* RECORDED DATA *
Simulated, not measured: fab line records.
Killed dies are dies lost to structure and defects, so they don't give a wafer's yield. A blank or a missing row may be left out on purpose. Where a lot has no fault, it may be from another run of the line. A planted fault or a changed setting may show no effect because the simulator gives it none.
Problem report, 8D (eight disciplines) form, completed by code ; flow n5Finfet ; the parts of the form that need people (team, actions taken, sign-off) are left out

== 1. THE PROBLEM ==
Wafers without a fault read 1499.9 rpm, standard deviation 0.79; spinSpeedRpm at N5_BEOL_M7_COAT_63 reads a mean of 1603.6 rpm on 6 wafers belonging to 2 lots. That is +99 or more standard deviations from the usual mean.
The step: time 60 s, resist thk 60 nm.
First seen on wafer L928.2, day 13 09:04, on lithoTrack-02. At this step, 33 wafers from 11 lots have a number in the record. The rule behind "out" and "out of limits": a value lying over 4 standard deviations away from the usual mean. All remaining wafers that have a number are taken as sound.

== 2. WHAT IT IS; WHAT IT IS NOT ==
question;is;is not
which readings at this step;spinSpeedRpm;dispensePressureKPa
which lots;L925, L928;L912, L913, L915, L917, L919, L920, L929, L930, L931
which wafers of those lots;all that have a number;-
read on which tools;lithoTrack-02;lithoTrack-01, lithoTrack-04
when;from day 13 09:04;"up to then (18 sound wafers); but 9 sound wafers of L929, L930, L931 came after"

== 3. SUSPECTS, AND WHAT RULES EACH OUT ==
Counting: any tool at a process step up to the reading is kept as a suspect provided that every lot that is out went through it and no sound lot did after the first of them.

* ACTIVITY *
Look through the entries above and quote exactly the lines from the line with "Wafers without a" to the line with "The step: time 60 s, resist thk 60 nm.", counting both of those lines.

* TASK OUTPUT *
Wafers without a fault read 1499.9 rpm, standard deviation 0.79; spinSpeedRpm at N5_BEOL_M7_COAT_63 reads a mean of 1603.6 rpm on 6 wafers belonging to 2 lots. That is +99 or more standard deviations from the usual mean.
The step: time 60 s, resist thk 60 nm.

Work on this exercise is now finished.